*** Available data ***

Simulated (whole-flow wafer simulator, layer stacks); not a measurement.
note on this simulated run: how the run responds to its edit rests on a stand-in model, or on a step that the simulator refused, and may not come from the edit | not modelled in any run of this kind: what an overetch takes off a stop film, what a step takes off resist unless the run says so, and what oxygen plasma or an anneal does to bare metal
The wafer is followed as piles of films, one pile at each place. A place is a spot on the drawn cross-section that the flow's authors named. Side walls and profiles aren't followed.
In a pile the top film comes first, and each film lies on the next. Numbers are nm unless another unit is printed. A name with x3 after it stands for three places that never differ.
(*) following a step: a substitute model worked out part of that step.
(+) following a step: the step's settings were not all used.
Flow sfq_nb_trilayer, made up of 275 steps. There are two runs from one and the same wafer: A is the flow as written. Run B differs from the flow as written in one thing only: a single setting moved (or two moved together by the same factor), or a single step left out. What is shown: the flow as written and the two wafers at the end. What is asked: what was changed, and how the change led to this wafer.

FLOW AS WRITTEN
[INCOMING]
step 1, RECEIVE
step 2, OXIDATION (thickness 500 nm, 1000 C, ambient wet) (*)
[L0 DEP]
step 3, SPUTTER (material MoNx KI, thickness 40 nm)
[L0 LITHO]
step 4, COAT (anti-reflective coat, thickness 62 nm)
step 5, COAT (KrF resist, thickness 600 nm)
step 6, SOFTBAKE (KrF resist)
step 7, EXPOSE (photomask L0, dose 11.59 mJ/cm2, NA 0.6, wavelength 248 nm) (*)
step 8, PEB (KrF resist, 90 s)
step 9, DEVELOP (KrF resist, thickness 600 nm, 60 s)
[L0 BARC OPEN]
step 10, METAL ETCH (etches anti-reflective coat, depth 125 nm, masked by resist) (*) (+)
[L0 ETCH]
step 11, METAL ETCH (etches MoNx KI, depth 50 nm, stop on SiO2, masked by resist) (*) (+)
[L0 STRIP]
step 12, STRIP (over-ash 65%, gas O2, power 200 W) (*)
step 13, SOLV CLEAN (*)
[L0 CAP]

*** End of Available data ***

Print the material above verbatim, first line through the line containing "note on this", both included.

> Task output
Simulated (whole-flow wafer simulator, layer stacks); not a measurement.
note on this simulated run: how the run responds to its edit rests on a stand-in model, or on a step that the simulator refused, and may not come from the edit | not modelled in any run of this kind: what an overetch takes off a stop film, what a step takes off resist unless the run says so, and what oxygen plasma or an anneal does to bare metal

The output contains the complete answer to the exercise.